**GIVEN RECORDS**
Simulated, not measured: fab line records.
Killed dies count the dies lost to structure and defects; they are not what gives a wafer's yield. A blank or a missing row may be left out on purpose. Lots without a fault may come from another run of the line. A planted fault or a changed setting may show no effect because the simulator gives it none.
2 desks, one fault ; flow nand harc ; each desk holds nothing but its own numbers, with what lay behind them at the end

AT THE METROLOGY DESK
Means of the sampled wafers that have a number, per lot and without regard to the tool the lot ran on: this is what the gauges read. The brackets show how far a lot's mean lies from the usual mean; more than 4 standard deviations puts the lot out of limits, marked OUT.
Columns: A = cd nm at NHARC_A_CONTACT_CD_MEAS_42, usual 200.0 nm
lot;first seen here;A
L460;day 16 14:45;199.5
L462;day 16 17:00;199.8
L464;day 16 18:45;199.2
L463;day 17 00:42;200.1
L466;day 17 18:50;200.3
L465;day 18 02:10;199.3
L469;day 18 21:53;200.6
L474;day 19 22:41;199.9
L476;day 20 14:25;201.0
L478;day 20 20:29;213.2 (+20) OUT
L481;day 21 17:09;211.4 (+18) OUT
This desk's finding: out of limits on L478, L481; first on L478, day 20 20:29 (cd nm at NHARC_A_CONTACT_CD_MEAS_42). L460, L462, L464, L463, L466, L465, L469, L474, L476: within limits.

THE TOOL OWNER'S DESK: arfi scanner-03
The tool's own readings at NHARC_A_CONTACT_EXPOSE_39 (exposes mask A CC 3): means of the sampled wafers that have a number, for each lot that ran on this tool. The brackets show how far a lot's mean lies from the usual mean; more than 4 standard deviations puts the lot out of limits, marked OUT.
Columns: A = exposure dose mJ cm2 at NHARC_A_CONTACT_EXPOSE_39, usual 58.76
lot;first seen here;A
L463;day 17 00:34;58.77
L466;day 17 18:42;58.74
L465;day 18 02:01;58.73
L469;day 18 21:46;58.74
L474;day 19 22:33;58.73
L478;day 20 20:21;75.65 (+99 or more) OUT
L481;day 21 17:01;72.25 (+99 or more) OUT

**REQUIRED ACTION**
An exact repetition of the material above is required, from its first line through the line holding "L481;day 21 17:09;211.4 (+18) OUT", with nothing added.

**REPLY**
Simulated, not measured: fab line records.
Killed dies count the dies lost to structure and defects; they are not what gives a wafer's yield. A blank or a missing row may be left out on purpose. Lots without a fault may come from another run of the line. A planted fault or a changed setting may show no effect because the simulator gives it none.
2 desks, one fault ; flow nand harc ; each desk holds nothing but its own numbers, with what lay behind them at the end

AT THE METROLOGY DESK
Means of the sampled wafers that have a number, per lot and without regard to the tool the lot ran on: this is what the gauges read. The brackets show how far a lot's mean lies from the usual mean; more than 4 standard deviations puts the lot out of limits, marked OUT.
Columns: A = cd nm at NHARC_A_CONTACT_CD_MEAS_42, usual 200.0 nm
lot;first seen here;A
L460;day 16 14:45;199.5
L462;day 16 17:00;199.8
L464;day 16 18:45;199.2
L463;day 17 00:42;200.1
L466;day 17 18:50;200.3
L465;day 18 02:10;199.3
L469;day 18 21:53;200.6
L474;day 19 22:41;199.9
L476;day 20 14:25;201.0
L478;day 20 20:29;213.2 (+20) OUT
L481;day 21 17:09;211.4 (+18) OUT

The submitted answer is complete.